Extracted information →
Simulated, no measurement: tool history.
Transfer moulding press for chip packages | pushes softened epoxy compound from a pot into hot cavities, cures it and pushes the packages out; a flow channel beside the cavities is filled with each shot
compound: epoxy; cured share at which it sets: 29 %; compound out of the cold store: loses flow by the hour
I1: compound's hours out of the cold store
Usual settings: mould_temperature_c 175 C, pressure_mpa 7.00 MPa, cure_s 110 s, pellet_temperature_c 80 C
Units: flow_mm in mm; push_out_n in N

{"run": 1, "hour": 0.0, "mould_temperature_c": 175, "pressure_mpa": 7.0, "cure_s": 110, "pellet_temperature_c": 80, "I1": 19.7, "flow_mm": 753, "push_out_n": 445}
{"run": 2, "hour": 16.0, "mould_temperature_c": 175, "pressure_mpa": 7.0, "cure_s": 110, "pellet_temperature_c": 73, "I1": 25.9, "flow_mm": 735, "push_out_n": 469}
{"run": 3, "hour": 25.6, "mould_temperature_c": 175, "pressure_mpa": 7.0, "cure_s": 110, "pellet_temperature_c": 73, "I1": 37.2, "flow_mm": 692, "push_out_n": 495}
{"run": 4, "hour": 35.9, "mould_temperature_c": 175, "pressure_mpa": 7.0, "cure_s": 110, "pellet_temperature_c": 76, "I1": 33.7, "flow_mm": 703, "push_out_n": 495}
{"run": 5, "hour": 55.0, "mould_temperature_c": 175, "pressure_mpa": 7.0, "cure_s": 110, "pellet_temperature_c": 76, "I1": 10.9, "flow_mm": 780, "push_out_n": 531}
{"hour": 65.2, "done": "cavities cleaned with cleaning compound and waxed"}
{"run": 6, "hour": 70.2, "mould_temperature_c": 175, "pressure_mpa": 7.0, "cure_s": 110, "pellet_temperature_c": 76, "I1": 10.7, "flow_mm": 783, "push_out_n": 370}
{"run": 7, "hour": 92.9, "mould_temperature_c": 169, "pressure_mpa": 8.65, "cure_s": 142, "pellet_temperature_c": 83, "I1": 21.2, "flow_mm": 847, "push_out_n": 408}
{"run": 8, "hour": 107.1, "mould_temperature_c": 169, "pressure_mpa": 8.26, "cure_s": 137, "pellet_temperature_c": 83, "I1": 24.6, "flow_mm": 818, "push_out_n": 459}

Work order → In the entries above, restate word for word the lines between the one holding "Transfer moulding press" and the one holding "Units: flow_mm in mm; push_out_n in N", inclusive, and nothing besides.

Your response →
Transfer moulding press for chip packages | pushes softened epoxy compound from a pot into hot cavities, cures it and pushes the packages out; a flow channel beside the cavities is filled with each shot
compound: epoxy; cured share at which it sets: 29 %; compound out of the cold store: loses flow by the hour
I1: compound's hours out of the cold store
Usual settings: mould_temperature_c 175 C, pressure_mpa 7.00 MPa, cure_s 110 s, pellet_temperature_c 80 C
Units: flow_mm in mm; push_out_n in N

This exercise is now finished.